### SOURCE DATA
────────────────────

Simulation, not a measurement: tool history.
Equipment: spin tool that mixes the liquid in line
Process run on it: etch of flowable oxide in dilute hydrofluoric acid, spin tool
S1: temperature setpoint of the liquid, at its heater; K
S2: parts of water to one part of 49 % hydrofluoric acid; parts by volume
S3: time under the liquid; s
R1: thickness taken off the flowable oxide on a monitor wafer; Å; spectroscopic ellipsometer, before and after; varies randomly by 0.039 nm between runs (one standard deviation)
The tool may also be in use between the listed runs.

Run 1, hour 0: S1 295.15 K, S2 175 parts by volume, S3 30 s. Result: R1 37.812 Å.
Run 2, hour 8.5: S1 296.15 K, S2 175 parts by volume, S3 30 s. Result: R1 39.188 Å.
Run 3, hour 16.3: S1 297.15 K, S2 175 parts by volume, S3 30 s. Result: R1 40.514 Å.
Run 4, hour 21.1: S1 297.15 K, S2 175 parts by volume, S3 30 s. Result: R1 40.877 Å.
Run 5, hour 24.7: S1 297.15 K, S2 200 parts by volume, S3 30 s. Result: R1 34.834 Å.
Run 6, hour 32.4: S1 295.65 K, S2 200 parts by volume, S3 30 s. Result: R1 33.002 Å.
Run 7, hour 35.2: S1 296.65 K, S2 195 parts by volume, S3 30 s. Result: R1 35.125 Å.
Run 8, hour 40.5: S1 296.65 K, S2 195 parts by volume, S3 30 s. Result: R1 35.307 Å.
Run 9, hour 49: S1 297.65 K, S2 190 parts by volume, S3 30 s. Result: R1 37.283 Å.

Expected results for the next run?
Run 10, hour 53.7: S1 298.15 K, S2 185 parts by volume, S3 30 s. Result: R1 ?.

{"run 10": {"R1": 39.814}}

────────────────────

### ASSIGNED TASK
Would you please repeat exactly the lines above, starting at the line with "Equipment: spin tool" and stopping at the line with "Run 10, hour", both included?

### SOLUTION
Equipment: spin tool that mixes the liquid in line
Process run on it: etch of flowable oxide in dilute hydrofluoric acid, spin tool
S1: temperature setpoint of the liquid, at its heater; K
S2: parts of water to one part of 49 % hydrofluoric acid; parts by volume
S3: time under the liquid; s
R1: thickness taken off the flowable oxide on a monitor wafer; Å; spectroscopic ellipsometer, before and after; varies randomly by 0.039 nm between runs (one standard deviation)
The tool may also be in use between the listed runs.

Run 1, hour 0: S1 295.15 K, S2 175 parts by volume, S3 30 s. Result: R1 37.812 Å.
Run 2, hour 8.5: S1 296.15 K, S2 175 parts by volume, S3 30 s. Result: R1 39.188 Å.
Run 3, hour 16.3: S1 297.15 K, S2 175 parts by volume, S3 30 s. Result: R1 40.514 Å.
Run 4, hour 21.1: S1 297.15 K, S2 175 parts by volume, S3 30 s. Result: R1 40.877 Å.
Run 5, hour 24.7: S1 297.15 K, S2 200 parts by volume, S3 30 s. Result: R1 34.834 Å.
Run 6, hour 32.4: S1 295.65 K, S2 200 parts by volume, S3 30 s. Result: R1 33.002 Å.
Run 7, hour 35.2: S1 296.65 K, S2 195 parts by volume, S3 30 s. Result: R1 35.125 Å.
Run 8, hour 40.5: S1 296.65 K, S2 195 parts by volume, S3 30 s. Result: R1 35.307 Å.
Run 9, hour 49: S1 297.65 K, S2 190 parts by volume, S3 30 s. Result: R1 37.283 Å.

Expected results for the next run?
Run 10, hour 53.7: S1 298.15 K, S2 185 parts by volume, S3 30 s. Result: R1 ?.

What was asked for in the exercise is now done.